■ **ACTION ITEM**
Using the listing below, copy exactly the lines from the one containing "Run 2, day 0.15: S1" to the one containing "Run 9, day 1.475: S1", both lines included, and no others.

■ **DATA FOR ANALYSIS**
* * * * * * * * *
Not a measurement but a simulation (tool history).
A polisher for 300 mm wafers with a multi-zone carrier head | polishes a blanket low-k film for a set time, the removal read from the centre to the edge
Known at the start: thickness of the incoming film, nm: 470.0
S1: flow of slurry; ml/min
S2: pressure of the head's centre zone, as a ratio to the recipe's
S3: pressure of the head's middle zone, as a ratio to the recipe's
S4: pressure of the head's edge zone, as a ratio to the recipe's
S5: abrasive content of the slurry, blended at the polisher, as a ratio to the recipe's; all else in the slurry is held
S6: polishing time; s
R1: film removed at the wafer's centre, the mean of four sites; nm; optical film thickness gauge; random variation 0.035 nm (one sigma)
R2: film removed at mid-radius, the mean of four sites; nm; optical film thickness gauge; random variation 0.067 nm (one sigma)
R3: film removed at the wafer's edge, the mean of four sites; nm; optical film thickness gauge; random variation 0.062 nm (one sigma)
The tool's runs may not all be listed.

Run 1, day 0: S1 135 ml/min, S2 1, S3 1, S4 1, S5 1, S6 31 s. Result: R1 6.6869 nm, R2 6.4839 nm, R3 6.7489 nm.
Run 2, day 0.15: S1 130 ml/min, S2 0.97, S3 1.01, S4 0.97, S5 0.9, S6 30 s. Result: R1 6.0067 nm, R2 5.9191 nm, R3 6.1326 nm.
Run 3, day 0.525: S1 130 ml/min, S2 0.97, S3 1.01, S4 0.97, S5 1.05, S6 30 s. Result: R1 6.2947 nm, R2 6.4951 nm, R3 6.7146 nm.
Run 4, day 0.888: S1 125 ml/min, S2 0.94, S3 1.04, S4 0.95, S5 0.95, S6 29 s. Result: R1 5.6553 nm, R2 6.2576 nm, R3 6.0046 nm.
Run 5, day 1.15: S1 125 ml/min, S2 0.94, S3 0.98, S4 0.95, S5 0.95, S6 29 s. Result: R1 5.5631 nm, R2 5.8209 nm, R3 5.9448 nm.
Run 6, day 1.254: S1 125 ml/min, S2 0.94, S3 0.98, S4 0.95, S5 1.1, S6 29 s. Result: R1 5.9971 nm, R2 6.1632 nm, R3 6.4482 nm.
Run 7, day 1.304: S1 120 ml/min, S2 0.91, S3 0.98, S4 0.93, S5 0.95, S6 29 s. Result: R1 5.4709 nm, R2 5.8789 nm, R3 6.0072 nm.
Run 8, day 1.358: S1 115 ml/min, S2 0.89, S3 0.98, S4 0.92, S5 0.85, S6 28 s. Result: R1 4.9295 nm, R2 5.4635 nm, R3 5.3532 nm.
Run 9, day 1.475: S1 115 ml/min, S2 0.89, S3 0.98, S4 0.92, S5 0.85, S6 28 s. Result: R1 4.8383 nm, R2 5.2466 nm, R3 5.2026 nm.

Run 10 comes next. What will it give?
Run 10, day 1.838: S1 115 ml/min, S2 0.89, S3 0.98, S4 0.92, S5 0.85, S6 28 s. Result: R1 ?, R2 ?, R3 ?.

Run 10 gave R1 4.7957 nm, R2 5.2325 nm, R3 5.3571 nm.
* * * * * * * * *

■ **EXERCISE RESPONSE**
Run 2, day 0.15: S1 130 ml/min, S2 0.97, S3 1.01, S4 0.97, S5 0.9, S6 30 s. Result: R1 6.0067 nm, R2 5.9191 nm, R3 6.1326 nm.
Run 3, day 0.525: S1 130 ml/min, S2 0.97, S3 1.01, S4 0.97, S5 1.05, S6 30 s. Result: R1 6.2947 nm, R2 6.4951 nm, R3 6.7146 nm.
Run 4, day 0.888: S1 125 ml/min, S2 0.94, S3 1.04, S4 0.95, S5 0.95, S6 29 s. Result: R1 5.6553 nm, R2 6.2576 nm, R3 6.0046 nm.
Run 5, day 1.15: S1 125 ml/min, S2 0.94, S3 0.98, S4 0.95, S5 0.95, S6 29 s. Result: R1 5.5631 nm, R2 5.8209 nm, R3 5.9448 nm.
Run 6, day 1.254: S1 125 ml/min, S2 0.94, S3 0.98, S4 0.95, S5 1.1, S6 29 s. Result: R1 5.9971 nm, R2 6.1632 nm, R3 6.4482 nm.
Run 7, day 1.304: S1 120 ml/min, S2 0.91, S3 0.98, S4 0.93, S5 0.95, S6 29 s. Result: R1 5.4709 nm, R2 5.8789 nm, R3 6.0072 nm.
Run 8, day 1.358: S1 115 ml/min, S2 0.89, S3 0.98, S4 0.92, S5 0.85, S6 28 s. Result: R1 4.9295 nm, R2 5.4635 nm, R3 5.3532 nm.
Run 9, day 1.475: S1 115 ml/min, S2 0.89, S3 0.98, S4 0.92, S5 0.85, S6 28 s. Result: R1 4.8383 nm, R2 5.2466 nm, R3 5.2026 nm.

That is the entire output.